## Assignment
Give back every line of the data below exactly.

## Entries provided
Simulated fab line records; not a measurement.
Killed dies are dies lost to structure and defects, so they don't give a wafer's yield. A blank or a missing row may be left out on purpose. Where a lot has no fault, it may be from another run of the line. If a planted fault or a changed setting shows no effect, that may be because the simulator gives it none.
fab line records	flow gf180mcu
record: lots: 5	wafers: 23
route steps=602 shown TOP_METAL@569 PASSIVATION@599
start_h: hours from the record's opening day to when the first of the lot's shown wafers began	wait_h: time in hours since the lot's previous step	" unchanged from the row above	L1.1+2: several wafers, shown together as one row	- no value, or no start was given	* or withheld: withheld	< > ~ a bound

## Response box
Simulated fab line records; not a measurement.
Killed dies are dies lost to structure and defects, so they don't give a wafer's yield. A blank or a missing row may be left out on purpose. Where a lot has no fault, it may be from another run of the line. If a planted fault or a changed setting shows no effect, that may be because the simulator gives it none.
fab line records	flow gf180mcu
record: lots: 5	wafers: 23
route steps=602 shown TOP_METAL@569 PASSIVATION@599
start_h: hours from the record's opening day to when the first of the lot's shown wafers began	wait_h: time in hours since the lot's previous step	" unchanged from the row above	L1.1+2: several wafers, shown together as one row	- no value, or no start was given	* or withheld: withheld	< > ~ a bound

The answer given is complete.